Stored data:
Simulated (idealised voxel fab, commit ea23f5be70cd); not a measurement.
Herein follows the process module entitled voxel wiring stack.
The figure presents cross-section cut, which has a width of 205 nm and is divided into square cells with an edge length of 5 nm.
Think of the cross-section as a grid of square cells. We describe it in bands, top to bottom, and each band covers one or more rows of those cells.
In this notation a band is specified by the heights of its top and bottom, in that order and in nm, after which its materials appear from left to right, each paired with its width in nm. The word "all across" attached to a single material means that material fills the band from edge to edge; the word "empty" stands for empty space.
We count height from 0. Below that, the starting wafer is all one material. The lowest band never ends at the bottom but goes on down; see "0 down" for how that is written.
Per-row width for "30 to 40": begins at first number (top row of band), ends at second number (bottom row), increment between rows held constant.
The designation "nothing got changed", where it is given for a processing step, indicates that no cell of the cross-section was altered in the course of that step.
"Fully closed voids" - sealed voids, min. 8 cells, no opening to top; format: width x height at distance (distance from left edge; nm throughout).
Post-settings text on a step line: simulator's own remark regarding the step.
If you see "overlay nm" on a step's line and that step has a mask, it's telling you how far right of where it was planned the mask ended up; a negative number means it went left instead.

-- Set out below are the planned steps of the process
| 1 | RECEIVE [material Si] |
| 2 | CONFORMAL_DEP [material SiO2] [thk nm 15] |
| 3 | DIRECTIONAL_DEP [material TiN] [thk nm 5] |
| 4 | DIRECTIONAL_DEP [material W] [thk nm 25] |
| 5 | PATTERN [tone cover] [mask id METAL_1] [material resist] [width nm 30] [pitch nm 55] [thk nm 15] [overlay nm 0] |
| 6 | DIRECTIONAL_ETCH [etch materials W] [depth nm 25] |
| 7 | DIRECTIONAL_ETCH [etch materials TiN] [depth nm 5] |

Work item: Transcribe, word for word, the data above from its first line through the line with "The figure presents", and include nothing else.

Response:
Simulated (idealised voxel fab, commit ea23f5be70cd); not a measurement.
Herein follows the process module entitled voxel wiring stack.
The figure presents cross-section cut, which has a width of 205 nm and is divided into square cells with an edge length of 5 nm.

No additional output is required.